═════ Information shown

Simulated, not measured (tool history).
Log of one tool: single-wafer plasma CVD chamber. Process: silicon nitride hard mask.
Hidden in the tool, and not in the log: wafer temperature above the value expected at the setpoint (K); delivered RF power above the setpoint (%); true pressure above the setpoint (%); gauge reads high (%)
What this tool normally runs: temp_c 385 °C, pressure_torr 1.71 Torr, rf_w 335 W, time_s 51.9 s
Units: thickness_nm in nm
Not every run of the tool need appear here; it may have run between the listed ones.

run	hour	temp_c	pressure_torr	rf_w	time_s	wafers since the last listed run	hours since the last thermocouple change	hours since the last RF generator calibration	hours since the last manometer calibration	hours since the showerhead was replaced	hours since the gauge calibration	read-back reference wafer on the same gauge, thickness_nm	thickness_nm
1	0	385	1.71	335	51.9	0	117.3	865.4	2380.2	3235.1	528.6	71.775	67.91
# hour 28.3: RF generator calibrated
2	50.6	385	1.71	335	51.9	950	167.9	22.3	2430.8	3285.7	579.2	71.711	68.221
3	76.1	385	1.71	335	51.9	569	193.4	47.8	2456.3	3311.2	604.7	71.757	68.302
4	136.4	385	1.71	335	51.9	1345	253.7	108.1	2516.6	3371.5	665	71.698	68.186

══════════

* **Assigned task**:
Reprint exactly the lines above that start at the one with "Log of one tool: single-wafer" and end at the one with "Not every run", keeping both and adding none.

* **Exercise result**:
Log of one tool: single-wafer plasma CVD chamber. Process: silicon nitride hard mask.
Hidden in the tool, and not in the log: wafer temperature above the value expected at the setpoint (K); delivered RF power above the setpoint (%); true pressure above the setpoint (%); gauge reads high (%)
What this tool normally runs: temp_c 385 °C, pressure_torr 1.71 Torr, rf_w 335 W, time_s 51.9 s
Units: thickness_nm in nm
Not every run of the tool need appear here; it may have run between the listed ones.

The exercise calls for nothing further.